Information provided:
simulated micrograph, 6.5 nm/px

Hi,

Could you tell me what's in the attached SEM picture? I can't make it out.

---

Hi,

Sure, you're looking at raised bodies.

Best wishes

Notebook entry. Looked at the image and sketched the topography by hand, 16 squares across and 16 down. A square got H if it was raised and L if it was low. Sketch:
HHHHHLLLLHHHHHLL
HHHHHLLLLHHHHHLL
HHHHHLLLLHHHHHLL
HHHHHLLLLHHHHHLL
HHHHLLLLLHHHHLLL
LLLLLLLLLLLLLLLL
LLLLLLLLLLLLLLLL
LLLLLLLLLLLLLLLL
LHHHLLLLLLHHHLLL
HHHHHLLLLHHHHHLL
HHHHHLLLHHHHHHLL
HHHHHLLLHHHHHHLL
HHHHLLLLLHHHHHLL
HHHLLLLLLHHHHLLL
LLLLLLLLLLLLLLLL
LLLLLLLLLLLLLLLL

Task item: Every entry should be retyped exactly as it appears.

Your response:
simulated micrograph, 6.5 nm/px

Hi,

Could you tell me what's in the attached SEM picture? I can't make it out.

---

Hi,

Sure, you're looking at raised bodies.

Best wishes

Notebook entry. Looked at the image and sketched the topography by hand, 16 squares across and 16 down. A square got H if it was raised and L if it was low. Sketch:
HHHHHLLLLHHHHHLL
HHHHHLLLLHHHHHLL
HHHHHLLLLHHHHHLL
HHHHHLLLLHHHHHLL
HHHHLLLLLHHHHLLL
LLLLLLLLLLLLLLLL
LLLLLLLLLLLLLLLL
LLLLLLLLLLLLLLLL
LHHHLLLLLLHHHLLL
HHHHHLLLLHHHHHLL
HHHHHLLLHHHHHHLL
HHHHHLLLHHHHHHLL
HHHHLLLLLHHHHHLL
HHHLLLLLLHHHHLLL
LLLLLLLLLLLLLLLL
LLLLLLLLLLLLLLLL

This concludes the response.